── EXCERPTED DATA

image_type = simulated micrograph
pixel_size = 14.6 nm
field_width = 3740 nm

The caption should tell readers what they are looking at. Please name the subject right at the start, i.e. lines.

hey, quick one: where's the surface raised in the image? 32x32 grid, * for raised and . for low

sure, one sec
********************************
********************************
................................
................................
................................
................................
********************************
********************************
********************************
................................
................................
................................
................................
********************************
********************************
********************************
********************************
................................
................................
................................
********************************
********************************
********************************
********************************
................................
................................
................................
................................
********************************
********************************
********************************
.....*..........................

────

• _WORK INSTRUCTION_: Please return the lines above exactly, from the first one down to the line with "hey, quick one: where's", and stop after that line.

• _RESPONSE AREA_:
image_type = simulated micrograph
pixel_size = 14.6 nm
field_width = 3740 nm

The caption should tell readers what they are looking at. Please name the subject right at the start, i.e. lines.

hey, quick one: where's the surface raised in the image? 32x32 grid, * for raised and . for low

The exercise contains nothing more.